» Data for analysis:
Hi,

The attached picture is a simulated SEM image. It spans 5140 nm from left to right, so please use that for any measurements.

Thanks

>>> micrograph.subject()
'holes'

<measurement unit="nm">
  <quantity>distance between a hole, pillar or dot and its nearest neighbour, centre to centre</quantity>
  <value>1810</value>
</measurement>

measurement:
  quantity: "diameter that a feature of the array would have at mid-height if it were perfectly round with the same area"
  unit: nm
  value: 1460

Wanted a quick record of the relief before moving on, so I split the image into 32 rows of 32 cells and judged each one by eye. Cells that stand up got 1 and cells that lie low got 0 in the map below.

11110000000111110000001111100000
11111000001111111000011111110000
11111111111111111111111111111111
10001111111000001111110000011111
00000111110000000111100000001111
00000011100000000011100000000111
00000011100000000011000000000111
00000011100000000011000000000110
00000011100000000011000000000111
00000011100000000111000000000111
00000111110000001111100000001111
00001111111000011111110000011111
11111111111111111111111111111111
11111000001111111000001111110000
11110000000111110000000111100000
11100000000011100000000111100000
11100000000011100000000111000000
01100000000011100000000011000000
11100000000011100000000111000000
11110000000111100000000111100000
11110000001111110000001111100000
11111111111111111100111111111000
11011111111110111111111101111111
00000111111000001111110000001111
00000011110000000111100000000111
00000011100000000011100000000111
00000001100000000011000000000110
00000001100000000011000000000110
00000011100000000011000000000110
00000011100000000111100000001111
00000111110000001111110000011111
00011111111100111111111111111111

» Assigned task:
Scan the entries above for the line containing "11111000001111111000011111110000", and copy it and all lines after it exactly, down to and including the line containing "00000111110000001111110000011111".

» Exercise result:
11111000001111111000011111110000
11111111111111111111111111111111
10001111111000001111110000011111
00000111110000000111100000001111
00000011100000000011100000000111
00000011100000000011000000000111
00000011100000000011000000000110
00000011100000000011000000000111
00000011100000000111000000000111
00000111110000001111100000001111
00001111111000011111110000011111
11111111111111111111111111111111
11111000001111111000001111110000
11110000000111110000000111100000
11100000000011100000000111100000
11100000000011100000000111000000
01100000000011100000000011000000
11100000000011100000000111000000
11110000000111100000000111100000
11110000001111110000001111100000
11111111111111111100111111111000
11011111111110111111111101111111
00000111111000001111110000001111
00000011110000000111100000000111
00000011100000000011100000000111
00000001100000000011000000000110
00000001100000000011000000000110
00000011100000000011000000000110
00000011100000000111100000001111
00000111110000001111110000011111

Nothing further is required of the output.